- Opening Delimiter -
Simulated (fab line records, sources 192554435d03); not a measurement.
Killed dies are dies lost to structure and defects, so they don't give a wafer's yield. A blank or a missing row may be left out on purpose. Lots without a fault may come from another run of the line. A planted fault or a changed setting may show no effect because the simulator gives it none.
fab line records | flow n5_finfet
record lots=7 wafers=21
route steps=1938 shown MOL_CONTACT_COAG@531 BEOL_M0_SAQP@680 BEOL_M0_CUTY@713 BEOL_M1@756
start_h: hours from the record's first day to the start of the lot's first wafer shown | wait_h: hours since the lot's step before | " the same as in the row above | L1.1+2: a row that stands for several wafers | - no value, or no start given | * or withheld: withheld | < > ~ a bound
- Closing Delimiter -

▶ **Assigned task**
The answer should consist solely of the lines from the first line above through the one with "route steps=1938 shown", both included, repeated exactly.

▶ **Solution**
Simulated (fab line records, sources 192554435d03); not a measurement.
Killed dies are dies lost to structure and defects, so they don't give a wafer's yield. A blank or a missing row may be left out on purpose. Lots without a fault may come from another run of the line. A planted fault or a changed setting may show no effect because the simulator gives it none.
fab line records | flow n5_finfet
record lots=7 wafers=21
route steps=1938 shown MOL_CONTACT_COAG@531 BEOL_M0_SAQP@680 BEOL_M0_CUTY@713 BEOL_M1@756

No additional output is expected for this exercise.